▸ Task item
Exact copies of all the lines below are required.

-=-=-

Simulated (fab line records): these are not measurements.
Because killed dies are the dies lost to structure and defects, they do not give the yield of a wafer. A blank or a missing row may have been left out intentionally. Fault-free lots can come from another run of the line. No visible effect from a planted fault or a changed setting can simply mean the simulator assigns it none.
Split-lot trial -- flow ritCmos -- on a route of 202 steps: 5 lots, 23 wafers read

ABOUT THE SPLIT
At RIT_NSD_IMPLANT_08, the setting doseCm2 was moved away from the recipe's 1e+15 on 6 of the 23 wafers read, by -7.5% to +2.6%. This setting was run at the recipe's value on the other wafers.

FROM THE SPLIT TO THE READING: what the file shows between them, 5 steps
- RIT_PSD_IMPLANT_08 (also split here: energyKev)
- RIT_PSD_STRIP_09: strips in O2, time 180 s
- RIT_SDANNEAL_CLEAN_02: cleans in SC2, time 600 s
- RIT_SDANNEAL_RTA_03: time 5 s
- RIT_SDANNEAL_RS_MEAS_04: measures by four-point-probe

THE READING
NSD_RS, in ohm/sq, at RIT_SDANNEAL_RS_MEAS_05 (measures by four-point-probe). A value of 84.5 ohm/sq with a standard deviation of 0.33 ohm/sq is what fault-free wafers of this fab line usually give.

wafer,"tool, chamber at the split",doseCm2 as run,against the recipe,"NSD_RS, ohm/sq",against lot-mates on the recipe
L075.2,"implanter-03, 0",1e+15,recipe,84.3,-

-=-=-

▸ Written solution
Simulated (fab line records): these are not measurements.
Because killed dies are the dies lost to structure and defects, they do not give the yield of a wafer. A blank or a missing row may have been left out intentionally. Fault-free lots can come from another run of the line. No visible effect from a planted fault or a changed setting can simply mean the simulator assigns it none.
Split-lot trial -- flow ritCmos -- on a route of 202 steps: 5 lots, 23 wafers read

ABOUT THE SPLIT
At RIT_NSD_IMPLANT_08, the setting doseCm2 was moved away from the recipe's 1e+15 on 6 of the 23 wafers read, by -7.5% to +2.6%. This setting was run at the recipe's value on the other wafers.

FROM THE SPLIT TO THE READING: what the file shows between them, 5 steps
- RIT_PSD_IMPLANT_08 (also split here: energyKev)
- RIT_PSD_STRIP_09: strips in O2, time 180 s
- RIT_SDANNEAL_CLEAN_02: cleans in SC2, time 600 s
- RIT_SDANNEAL_RTA_03: time 5 s
- RIT_SDANNEAL_RS_MEAS_04: measures by four-point-probe

THE READING
NSD_RS, in ohm/sq, at RIT_SDANNEAL_RS_MEAS_05 (measures by four-point-probe). A value of 84.5 ohm/sq with a standard deviation of 0.33 ohm/sq is what fault-free wafers of this fab line usually give.

wafer,"tool, chamber at the split",doseCm2 as run,against the recipe,"NSD_RS, ohm/sq",against lot-mates on the recipe
L075.2,"implanter-03, 0",1e+15,recipe,84.3,-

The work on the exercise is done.